- WORK INSTRUCTION: From the data below, set down exactly the lines between the one holding "Tools: polisher for" and the one holding "5 chambers of", inclusive, and no others.

....

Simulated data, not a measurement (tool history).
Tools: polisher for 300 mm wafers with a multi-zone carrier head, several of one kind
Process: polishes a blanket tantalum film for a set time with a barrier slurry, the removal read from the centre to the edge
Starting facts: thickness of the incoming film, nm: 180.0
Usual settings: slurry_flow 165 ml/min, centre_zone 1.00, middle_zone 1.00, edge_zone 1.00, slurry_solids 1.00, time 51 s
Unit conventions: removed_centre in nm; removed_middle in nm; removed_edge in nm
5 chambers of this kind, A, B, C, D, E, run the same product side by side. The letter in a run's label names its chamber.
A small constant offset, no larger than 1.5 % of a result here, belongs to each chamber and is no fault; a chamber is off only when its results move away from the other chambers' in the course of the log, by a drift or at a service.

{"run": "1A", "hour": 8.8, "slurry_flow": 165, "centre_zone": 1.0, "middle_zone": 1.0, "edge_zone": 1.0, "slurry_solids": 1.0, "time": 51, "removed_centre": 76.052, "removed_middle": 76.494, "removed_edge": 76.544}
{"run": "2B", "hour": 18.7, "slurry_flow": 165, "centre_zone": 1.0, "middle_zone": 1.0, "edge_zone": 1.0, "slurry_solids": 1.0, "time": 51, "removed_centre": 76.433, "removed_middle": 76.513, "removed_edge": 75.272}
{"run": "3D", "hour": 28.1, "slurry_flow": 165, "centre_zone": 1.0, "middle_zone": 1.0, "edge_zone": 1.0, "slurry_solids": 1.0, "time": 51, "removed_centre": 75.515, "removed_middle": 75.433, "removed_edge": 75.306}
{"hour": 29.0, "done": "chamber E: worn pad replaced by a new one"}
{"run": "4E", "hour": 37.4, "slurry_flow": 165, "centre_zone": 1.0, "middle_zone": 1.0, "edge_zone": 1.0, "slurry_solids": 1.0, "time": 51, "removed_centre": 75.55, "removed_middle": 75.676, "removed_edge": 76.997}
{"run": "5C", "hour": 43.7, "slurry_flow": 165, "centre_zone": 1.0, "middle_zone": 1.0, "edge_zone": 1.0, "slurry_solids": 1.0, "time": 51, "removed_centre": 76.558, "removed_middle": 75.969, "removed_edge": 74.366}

....

- EXERCISE SOLUTION:
Tools: polisher for 300 mm wafers with a multi-zone carrier head, several of one kind
Process: polishes a blanket tantalum film for a set time with a barrier slurry, the removal read from the centre to the edge
Starting facts: thickness of the incoming film, nm: 180.0
Usual settings: slurry_flow 165 ml/min, centre_zone 1.00, middle_zone 1.00, edge_zone 1.00, slurry_solids 1.00, time 51 s
Unit conventions: removed_centre in nm; removed_middle in nm; removed_edge in nm
5 chambers of this kind, A, B, C, D, E, run the same product side by side. The letter in a run's label names its chamber.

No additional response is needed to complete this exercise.